● **Material provided**
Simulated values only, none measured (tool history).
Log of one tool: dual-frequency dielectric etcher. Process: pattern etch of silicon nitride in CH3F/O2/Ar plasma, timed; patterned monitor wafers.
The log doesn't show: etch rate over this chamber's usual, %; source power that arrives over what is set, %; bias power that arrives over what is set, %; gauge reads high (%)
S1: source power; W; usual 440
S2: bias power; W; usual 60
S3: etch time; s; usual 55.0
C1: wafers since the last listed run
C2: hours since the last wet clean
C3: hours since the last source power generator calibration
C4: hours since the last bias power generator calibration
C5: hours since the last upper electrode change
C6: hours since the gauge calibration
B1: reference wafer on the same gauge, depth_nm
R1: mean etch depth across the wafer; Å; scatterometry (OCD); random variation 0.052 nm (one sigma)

● **Assignment**
The listing above needs to be retyped. Reproduce every line exactly.

● **Written reply**
Simulated values only, none measured (tool history).
Log of one tool: dual-frequency dielectric etcher. Process: pattern etch of silicon nitride in CH3F/O2/Ar plasma, timed; patterned monitor wafers.
The log doesn't show: etch rate over this chamber's usual, %; source power that arrives over what is set, %; bias power that arrives over what is set, %; gauge reads high (%)
S1: source power; W; usual 440
S2: bias power; W; usual 60
S3: etch time; s; usual 55.0
C1: wafers since the last listed run
C2: hours since the last wet clean
C3: hours since the last source power generator calibration
C4: hours since the last bias power generator calibration
C5: hours since the last upper electrode change
C6: hours since the gauge calibration
B1: reference wafer on the same gauge, depth_nm
R1: mean etch depth across the wafer; Å; scatterometry (OCD); random variation 0.052 nm (one sigma)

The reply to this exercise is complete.